***
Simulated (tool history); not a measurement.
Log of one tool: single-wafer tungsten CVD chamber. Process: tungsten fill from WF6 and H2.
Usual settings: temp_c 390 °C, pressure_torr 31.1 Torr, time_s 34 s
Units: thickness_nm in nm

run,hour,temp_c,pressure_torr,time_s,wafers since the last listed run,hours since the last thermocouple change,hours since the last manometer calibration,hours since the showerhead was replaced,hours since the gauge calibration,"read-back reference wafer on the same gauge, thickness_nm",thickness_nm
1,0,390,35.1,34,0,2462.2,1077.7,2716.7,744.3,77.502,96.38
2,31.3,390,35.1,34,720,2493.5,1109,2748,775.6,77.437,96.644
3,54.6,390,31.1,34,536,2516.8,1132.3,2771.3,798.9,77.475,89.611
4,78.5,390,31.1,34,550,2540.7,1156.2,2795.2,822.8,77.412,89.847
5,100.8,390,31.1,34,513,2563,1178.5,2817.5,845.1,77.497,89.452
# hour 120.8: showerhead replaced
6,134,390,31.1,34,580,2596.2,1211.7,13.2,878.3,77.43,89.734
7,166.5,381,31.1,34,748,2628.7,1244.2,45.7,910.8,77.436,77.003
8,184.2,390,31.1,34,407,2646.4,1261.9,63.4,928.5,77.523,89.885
***

**Work item**
Repeat exactly the lines from the first line of the records above through the line containing "Units: thickness_nm in nm", both included, and nothing else.

**Response**
Simulated (tool history); not a measurement.
Log of one tool: single-wafer tungsten CVD chamber. Process: tungsten fill from WF6 and H2.
Usual settings: temp_c 390 °C, pressure_torr 31.1 Torr, time_s 34 s
Units: thickness_nm in nm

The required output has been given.